- _Work item_: Everything in the listing below from the line containing "3C,0.525,1.34,1047.3,1121.2,0.60258,0.54258" through the line containing "11B,1.629,1.80,2689.5,1166.0,0.60423,0.56117" must be repeated exactly; the remaining lines are not wanted.

++++ Extracted material ++++
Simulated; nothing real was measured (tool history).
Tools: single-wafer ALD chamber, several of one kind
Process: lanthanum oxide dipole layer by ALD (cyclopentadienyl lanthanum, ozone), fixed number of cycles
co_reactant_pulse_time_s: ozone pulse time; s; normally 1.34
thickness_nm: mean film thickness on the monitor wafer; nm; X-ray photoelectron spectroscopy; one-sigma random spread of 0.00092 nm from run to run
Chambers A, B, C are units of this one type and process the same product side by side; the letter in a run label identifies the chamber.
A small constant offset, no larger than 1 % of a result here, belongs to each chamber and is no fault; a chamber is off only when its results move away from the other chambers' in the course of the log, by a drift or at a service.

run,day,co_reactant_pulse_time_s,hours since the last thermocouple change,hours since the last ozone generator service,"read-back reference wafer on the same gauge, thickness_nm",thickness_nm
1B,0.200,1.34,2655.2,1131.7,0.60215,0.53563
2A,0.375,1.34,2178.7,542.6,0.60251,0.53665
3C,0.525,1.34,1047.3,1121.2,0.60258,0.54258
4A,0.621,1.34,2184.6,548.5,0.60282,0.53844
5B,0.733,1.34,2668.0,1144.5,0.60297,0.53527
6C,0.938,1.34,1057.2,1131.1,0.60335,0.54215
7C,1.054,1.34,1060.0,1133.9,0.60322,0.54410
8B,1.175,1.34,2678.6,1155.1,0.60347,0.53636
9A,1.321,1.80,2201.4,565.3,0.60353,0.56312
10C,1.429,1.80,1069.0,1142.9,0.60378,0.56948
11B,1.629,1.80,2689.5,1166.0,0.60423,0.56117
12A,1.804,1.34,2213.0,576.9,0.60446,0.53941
++++

- _Response area_:
3C,0.525,1.34,1047.3,1121.2,0.60258,0.54258
4A,0.621,1.34,2184.6,548.5,0.60282,0.53844
5B,0.733,1.34,2668.0,1144.5,0.60297,0.53527
6C,0.938,1.34,1057.2,1131.1,0.60335,0.54215
7C,1.054,1.34,1060.0,1133.9,0.60322,0.54410
8B,1.175,1.34,2678.6,1155.1,0.60347,0.53636
9A,1.321,1.80,2201.4,565.3,0.60353,0.56312
10C,1.429,1.80,1069.0,1142.9,0.60378,0.56948
11B,1.629,1.80,2689.5,1166.0,0.60423,0.56117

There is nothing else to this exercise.